▶ **SUPPLIED DATA**:
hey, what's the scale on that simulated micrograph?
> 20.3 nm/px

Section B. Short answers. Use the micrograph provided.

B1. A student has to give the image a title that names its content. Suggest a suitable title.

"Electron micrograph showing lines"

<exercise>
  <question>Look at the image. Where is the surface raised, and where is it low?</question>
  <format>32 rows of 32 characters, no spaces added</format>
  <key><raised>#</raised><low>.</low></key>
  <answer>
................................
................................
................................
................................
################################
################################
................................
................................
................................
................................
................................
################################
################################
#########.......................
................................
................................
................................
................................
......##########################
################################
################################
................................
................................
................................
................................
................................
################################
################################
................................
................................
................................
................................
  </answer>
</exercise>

▶ **ASSIGNED TASK**: Please give back only the lines between the first line of the entries and the line with "<question>Look at the", both ends included, word for word.

▶ **RESPONSE BOX**:
hey, what's the scale on that simulated micrograph?
> 20.3 nm/px

Section B. Short answers. Use the micrograph provided.

B1. A student has to give the image a title that names its content. Suggest a suitable title.

"Electron micrograph showing lines"

<exercise>
  <question>Look at the image. Where is the surface raised, and where is it low?</question>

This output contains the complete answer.